* **REQUIRED ACTION**
The entries below are to be retyped exactly. Preserve every word.

* **RAW DATA**
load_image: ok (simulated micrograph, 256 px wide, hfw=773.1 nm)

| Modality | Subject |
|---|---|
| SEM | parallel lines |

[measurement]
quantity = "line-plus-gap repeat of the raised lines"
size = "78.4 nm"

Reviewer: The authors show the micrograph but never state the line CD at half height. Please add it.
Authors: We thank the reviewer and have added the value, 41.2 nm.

* **ANSWER SPACE**
load_image: ok (simulated micrograph, 256 px wide, hfw=773.1 nm)

| Modality | Subject |
|---|---|
| SEM | parallel lines |

[measurement]
quantity = "line-plus-gap repeat of the raised lines"
size = "78.4 nm"

Reviewer: The authors show the micrograph but never state the line CD at half height. Please add it.
Authors: We thank the reviewer and have added the value, 41.2 nm.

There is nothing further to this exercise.